•••••
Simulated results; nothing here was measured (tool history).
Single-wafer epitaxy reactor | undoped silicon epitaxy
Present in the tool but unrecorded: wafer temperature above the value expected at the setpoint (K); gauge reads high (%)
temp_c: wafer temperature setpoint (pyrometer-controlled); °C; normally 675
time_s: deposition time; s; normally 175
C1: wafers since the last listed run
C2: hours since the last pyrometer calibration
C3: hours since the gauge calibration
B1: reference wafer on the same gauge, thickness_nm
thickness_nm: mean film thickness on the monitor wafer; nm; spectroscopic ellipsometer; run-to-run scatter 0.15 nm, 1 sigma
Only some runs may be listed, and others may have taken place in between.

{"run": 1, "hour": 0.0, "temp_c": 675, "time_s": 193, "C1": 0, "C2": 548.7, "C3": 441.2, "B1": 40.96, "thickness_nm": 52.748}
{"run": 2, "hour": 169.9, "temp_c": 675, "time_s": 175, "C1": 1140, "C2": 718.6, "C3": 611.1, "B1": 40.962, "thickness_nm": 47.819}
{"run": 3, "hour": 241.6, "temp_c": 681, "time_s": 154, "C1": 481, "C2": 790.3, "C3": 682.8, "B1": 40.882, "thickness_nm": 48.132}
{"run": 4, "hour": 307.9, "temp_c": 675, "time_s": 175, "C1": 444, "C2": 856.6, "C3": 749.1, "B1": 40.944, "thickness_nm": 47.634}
•••••

— Work task —
Could you transcribe the records in full, exactly?

— Problem solution —
Simulated results; nothing here was measured (tool history).
Single-wafer epitaxy reactor | undoped silicon epitaxy
Present in the tool but unrecorded: wafer temperature above the value expected at the setpoint (K); gauge reads high (%)
temp_c: wafer temperature setpoint (pyrometer-controlled); °C; normally 675
time_s: deposition time; s; normally 175
C1: wafers since the last listed run
C2: hours since the last pyrometer calibration
C3: hours since the gauge calibration
B1: reference wafer on the same gauge, thickness_nm
thickness_nm: mean film thickness on the monitor wafer; nm; spectroscopic ellipsometer; run-to-run scatter 0.15 nm, 1 sigma
Only some runs may be listed, and others may have taken place in between.

{"run": 1, "hour": 0.0, "temp_c": 675, "time_s": 193, "C1": 0, "C2": 548.7, "C3": 441.2, "B1": 40.96, "thickness_nm": 52.748}
{"run": 2, "hour": 169.9, "temp_c": 675, "time_s": 175, "C1": 1140, "C2": 718.6, "C3": 611.1, "B1": 40.962, "thickness_nm": 47.819}
{"run": 3, "hour": 241.6, "temp_c": 681, "time_s": 154, "C1": 481, "C2": 790.3, "C3": 682.8, "B1": 40.882, "thickness_nm": 48.132}
{"run": 4, "hour": 307.9, "temp_c": 675, "time_s": 175, "C1": 444, "C2": 856.6, "C3": 749.1, "B1": 40.944, "thickness_nm": 47.634}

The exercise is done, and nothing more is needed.